» **ACTIVITY**
A faithful copy of the whole listing is the goal. Match it exactly.

------ RECORDED INFORMATION
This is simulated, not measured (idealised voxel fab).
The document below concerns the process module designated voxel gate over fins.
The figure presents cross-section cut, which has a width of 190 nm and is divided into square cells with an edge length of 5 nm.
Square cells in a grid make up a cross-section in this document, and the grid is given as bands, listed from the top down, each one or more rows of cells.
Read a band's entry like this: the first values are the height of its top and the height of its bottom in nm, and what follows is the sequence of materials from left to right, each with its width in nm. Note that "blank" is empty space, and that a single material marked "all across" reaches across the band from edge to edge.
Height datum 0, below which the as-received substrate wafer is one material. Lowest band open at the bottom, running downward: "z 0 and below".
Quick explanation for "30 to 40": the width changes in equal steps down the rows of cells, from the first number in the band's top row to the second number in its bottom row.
------------

» **REPLY**
This is simulated, not measured (idealised voxel fab).
The document below concerns the process module designated voxel gate over fins.
The figure presents cross-section cut, which has a width of 190 nm and is divided into square cells with an edge length of 5 nm.
Square cells in a grid make up a cross-section in this document, and the grid is given as bands, listed from the top down, each one or more rows of cells.
Read a band's entry like this: the first values are the height of its top and the height of its bottom in nm, and what follows is the sequence of materials from left to right, each with its width in nm. Note that "blank" is empty space, and that a single material marked "all across" reaches across the band from edge to edge.
Height datum 0, below which the as-received substrate wafer is one material. Lowest band open at the bottom, running downward: "z 0 and below".
Quick explanation for "30 to 40": the width changes in equal steps down the rows of cells, from the first number in the band's top row to the second number in its bottom row.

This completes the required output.